▶ _Requirement_:
Only the first line of the listing and the lines after it, up to and including the one containing "edge | 168 nm |", should be retyped exactly.

____ Information provided

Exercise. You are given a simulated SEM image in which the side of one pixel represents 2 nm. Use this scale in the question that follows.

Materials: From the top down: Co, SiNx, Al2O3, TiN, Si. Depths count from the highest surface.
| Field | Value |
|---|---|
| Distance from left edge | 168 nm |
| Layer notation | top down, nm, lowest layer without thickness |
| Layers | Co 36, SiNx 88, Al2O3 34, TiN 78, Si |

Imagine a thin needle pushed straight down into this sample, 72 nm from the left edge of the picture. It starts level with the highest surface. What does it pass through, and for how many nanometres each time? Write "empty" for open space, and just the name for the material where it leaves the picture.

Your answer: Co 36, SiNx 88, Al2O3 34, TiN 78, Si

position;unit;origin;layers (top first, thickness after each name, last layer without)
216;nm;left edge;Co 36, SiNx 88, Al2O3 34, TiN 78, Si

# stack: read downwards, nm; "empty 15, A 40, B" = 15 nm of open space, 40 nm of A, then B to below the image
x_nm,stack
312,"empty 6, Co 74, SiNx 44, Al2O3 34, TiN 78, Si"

________

▶ _Written response_:
Exercise. You are given a simulated SEM image in which the side of one pixel represents 2 nm. Use this scale in the question that follows.

Materials: From the top down: Co, SiNx, Al2O3, TiN, Si. Depths count from the highest surface.
| Field | Value |
|---|---|
| Distance from left edge | 168 nm |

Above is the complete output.